Action item ▸
The data below has to be returned exactly, down to the last character.

Provided records ▸
________________

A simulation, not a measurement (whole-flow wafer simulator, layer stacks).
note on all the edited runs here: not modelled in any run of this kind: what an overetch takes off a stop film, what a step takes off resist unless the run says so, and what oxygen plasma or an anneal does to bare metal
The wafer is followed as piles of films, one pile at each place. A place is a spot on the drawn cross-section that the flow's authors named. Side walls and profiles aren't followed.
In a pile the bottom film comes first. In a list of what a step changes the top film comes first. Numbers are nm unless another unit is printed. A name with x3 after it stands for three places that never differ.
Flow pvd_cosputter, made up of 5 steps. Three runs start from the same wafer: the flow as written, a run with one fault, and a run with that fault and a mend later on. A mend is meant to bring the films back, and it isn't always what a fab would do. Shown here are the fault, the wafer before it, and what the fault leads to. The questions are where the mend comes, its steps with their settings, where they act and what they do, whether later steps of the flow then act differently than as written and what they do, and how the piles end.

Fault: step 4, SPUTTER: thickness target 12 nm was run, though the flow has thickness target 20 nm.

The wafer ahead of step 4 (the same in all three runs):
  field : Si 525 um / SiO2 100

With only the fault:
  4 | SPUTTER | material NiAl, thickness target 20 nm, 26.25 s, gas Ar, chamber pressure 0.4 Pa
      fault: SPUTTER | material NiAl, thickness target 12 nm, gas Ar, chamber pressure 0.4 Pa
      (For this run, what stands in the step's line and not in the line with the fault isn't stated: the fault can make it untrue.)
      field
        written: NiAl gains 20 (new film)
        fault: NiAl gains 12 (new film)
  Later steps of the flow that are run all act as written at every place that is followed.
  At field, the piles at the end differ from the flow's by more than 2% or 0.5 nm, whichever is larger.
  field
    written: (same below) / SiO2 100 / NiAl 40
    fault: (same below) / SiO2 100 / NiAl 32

________________

Exercise solution ▸
A simulation, not a measurement (whole-flow wafer simulator, layer stacks).
note on all the edited runs here: not modelled in any run of this kind: what an overetch takes off a stop film, what a step takes off resist unless the run says so, and what oxygen plasma or an anneal does to bare metal
The wafer is followed as piles of films, one pile at each place. A place is a spot on the drawn cross-section that the flow's authors named. Side walls and profiles aren't followed.
In a pile the bottom film comes first. In a list of what a step changes the top film comes first. Numbers are nm unless another unit is printed. A name with x3 after it stands for three places that never differ.
Flow pvd_cosputter, made up of 5 steps. Three runs start from the same wafer: the flow as written, a run with one fault, and a run with that fault and a mend later on. A mend is meant to bring the films back, and it isn't always what a fab would do. Shown here are the fault, the wafer before it, and what the fault leads to. The questions are where the mend comes, its steps with their settings, where they act and what they do, whether later steps of the flow then act differently than as written and what they do, and how the piles end.

Fault: step 4, SPUTTER: thickness target 12 nm was run, though the flow has thickness target 20 nm.

The wafer ahead of step 4 (the same in all three runs):
  field : Si 525 um / SiO2 100

With only the fault:
  4 | SPUTTER | material NiAl, thickness target 20 nm, 26.25 s, gas Ar, chamber pressure 0.4 Pa
      fault: SPUTTER | material NiAl, thickness target 12 nm, gas Ar, chamber pressure 0.4 Pa
      (For this run, what stands in the step's line and not in the line with the fault isn't stated: the fault can make it untrue.)
      field
        written: NiAl gains 20 (new film)
        fault: NiAl gains 12 (new film)
  Later steps of the flow that are run all act as written at every place that is followed.
  At field, the piles at the end differ from the flow's by more than 2% or 0.5 nm, whichever is larger.
  field
    written: (same below) / SiO2 100 / NiAl 40
    fault: (same below) / SiO2 100 / NiAl 32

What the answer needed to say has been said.